_ _ _ _
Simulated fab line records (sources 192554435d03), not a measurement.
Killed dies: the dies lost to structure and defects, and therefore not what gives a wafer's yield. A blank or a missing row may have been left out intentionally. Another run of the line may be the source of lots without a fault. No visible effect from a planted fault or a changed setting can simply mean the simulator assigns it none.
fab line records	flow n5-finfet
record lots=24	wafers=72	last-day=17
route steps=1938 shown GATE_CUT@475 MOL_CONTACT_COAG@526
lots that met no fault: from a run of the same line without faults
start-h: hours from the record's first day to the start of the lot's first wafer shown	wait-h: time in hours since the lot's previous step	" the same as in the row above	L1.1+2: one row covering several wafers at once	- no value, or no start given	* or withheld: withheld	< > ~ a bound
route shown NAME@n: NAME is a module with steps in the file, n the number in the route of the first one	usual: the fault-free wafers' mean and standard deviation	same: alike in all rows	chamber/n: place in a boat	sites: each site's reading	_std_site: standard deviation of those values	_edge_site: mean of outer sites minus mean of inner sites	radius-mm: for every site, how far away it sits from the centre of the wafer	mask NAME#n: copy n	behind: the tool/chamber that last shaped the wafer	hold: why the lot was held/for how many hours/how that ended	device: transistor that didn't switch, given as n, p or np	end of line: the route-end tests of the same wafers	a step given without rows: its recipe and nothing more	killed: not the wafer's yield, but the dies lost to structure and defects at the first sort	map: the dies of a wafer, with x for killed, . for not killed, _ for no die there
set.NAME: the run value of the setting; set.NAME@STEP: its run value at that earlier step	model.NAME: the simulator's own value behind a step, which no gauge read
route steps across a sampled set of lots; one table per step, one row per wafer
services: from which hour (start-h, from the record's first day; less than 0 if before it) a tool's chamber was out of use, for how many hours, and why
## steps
_ _ _ _

Work task: In your reply, restate exactly the lines from the start of the records above through the line holding "set.NAME: the run", including both, and nothing else.

Exercise output:
Simulated fab line records (sources 192554435d03), not a measurement.
Killed dies: the dies lost to structure and defects, and therefore not what gives a wafer's yield. A blank or a missing row may have been left out intentionally. Another run of the line may be the source of lots without a fault. No visible effect from a planted fault or a changed setting can simply mean the simulator assigns it none.
fab line records	flow n5-finfet
record lots=24	wafers=72	last-day=17
route steps=1938 shown GATE_CUT@475 MOL_CONTACT_COAG@526
lots that met no fault: from a run of the same line without faults
start-h: hours from the record's first day to the start of the lot's first wafer shown	wait-h: time in hours since the lot's previous step	" the same as in the row above	L1.1+2: one row covering several wafers at once	- no value, or no start given	* or withheld: withheld	< > ~ a bound
route shown NAME@n: NAME is a module with steps in the file, n the number in the route of the first one	usual: the fault-free wafers' mean and standard deviation	same: alike in all rows	chamber/n: place in a boat	sites: each site's reading	_std_site: standard deviation of those values	_edge_site: mean of outer sites minus mean of inner sites	radius-mm: for every site, how far away it sits from the centre of the wafer	mask NAME#n: copy n	behind: the tool/chamber that last shaped the wafer	hold: why the lot was held/for how many hours/how that ended	device: transistor that didn't switch, given as n, p or np	end of line: the route-end tests of the same wafers	a step given without rows: its recipe and nothing more	killed: not the wafer's yield, but the dies lost to structure and defects at the first sort	map: the dies of a wafer, with x for killed, . for not killed, _ for no die there
set.NAME: the run value of the setting; set.NAME@STEP: its run value at that earlier step	model.NAME: the simulator's own value behind a step, which no gauge read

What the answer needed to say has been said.